════════

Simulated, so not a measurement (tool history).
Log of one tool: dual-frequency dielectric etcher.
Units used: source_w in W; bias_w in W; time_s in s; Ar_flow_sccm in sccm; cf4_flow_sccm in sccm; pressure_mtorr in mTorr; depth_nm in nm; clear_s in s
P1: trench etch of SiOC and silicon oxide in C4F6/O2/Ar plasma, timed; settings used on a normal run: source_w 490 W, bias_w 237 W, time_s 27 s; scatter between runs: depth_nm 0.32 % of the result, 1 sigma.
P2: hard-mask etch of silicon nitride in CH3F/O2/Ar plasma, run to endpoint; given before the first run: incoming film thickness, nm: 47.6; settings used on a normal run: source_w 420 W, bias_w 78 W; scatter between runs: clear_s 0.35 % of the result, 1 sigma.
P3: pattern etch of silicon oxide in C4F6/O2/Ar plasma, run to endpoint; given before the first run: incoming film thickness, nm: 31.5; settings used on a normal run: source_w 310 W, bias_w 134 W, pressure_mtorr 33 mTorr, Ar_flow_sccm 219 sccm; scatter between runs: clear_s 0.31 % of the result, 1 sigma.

════════

• _WORK ORDER_
The answer is to be the complete listing, transcribed exactly.

• _ANSWER AREA_
Simulated, so not a measurement (tool history).
Log of one tool: dual-frequency dielectric etcher.
Units used: source_w in W; bias_w in W; time_s in s; Ar_flow_sccm in sccm; cf4_flow_sccm in sccm; pressure_mtorr in mTorr; depth_nm in nm; clear_s in s
P1: trench etch of SiOC and silicon oxide in C4F6/O2/Ar plasma, timed; settings used on a normal run: source_w 490 W, bias_w 237 W, time_s 27 s; scatter between runs: depth_nm 0.32 % of the result, 1 sigma.
P2: hard-mask etch of silicon nitride in CH3F/O2/Ar plasma, run to endpoint; given before the first run: incoming film thickness, nm: 47.6; settings used on a normal run: source_w 420 W, bias_w 78 W; scatter between runs: clear_s 0.35 % of the result, 1 sigma.
P3: pattern etch of silicon oxide in C4F6/O2/Ar plasma, run to endpoint; given before the first run: incoming film thickness, nm: 31.5; settings used on a normal run: source_w 310 W, bias_w 134 W, pressure_mtorr 33 mTorr, Ar_flow_sccm 219 sccm; scatter between runs: clear_s 0.31 % of the result, 1 sigma.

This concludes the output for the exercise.